**Requirement**
Below are the records; copy exactly the stretch from the line containing "The wafer before step" through the line containing "(and 1 more place)", both ends included, and nothing else.

**Provided records**
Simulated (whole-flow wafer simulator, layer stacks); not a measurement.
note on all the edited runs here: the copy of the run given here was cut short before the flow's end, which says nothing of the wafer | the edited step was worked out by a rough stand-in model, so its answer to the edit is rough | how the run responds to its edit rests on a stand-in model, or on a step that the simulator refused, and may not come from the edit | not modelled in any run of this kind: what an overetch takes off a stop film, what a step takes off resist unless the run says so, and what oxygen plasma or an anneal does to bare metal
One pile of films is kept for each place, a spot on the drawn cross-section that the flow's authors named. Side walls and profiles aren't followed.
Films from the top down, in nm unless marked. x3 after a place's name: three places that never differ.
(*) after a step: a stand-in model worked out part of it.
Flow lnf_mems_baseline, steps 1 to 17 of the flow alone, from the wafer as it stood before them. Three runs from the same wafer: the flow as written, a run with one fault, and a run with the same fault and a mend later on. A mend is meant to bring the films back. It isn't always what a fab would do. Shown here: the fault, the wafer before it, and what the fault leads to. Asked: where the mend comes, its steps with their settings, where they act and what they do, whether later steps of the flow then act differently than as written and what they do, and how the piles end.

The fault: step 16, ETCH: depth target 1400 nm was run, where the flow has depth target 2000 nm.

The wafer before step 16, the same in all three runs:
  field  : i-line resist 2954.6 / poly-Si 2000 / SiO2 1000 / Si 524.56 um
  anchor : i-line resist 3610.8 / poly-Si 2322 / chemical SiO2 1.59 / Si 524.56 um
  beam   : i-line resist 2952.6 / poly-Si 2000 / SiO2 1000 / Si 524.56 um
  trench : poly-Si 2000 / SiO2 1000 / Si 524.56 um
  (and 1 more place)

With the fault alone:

**Task response**
The wafer before step 16, the same in all three runs:
  field  : i-line resist 2954.6 / poly-Si 2000 / SiO2 1000 / Si 524.56 um
  anchor : i-line resist 3610.8 / poly-Si 2322 / chemical SiO2 1.59 / Si 524.56 um
  beam   : i-line resist 2952.6 / poly-Si 2000 / SiO2 1000 / Si 524.56 um
  trench : poly-Si 2000 / SiO2 1000 / Si 524.56 um
  (and 1 more place)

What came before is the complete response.